- _REQUIREMENT_
The lines to reproduce run from the first one below to the line containing "THE METROLOGY DESK", both included. Reproduce them exactly and nothing else.

- _MATERIAL PROVIDED_
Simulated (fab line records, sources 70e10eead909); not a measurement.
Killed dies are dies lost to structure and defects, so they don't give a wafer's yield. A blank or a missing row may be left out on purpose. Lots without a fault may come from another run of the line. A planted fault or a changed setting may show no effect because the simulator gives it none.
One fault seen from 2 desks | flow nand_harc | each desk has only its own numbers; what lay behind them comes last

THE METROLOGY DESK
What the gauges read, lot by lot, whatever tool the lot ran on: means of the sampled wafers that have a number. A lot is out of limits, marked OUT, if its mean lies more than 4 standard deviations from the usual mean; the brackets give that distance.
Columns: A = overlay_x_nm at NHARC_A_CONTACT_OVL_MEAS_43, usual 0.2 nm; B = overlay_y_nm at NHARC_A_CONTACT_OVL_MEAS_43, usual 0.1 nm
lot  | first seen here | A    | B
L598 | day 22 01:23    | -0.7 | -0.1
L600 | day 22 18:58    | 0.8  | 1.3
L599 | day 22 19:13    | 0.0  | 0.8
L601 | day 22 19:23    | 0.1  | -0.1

- _EXERCISE RESULT_
Simulated (fab line records, sources 70e10eead909); not a measurement.
Killed dies are dies lost to structure and defects, so they don't give a wafer's yield. A blank or a missing row may be left out on purpose. Lots without a fault may come from another run of the line. A planted fault or a changed setting may show no effect because the simulator gives it none.
One fault seen from 2 desks | flow nand_harc | each desk has only its own numbers; what lay behind them comes last

THE METROLOGY DESK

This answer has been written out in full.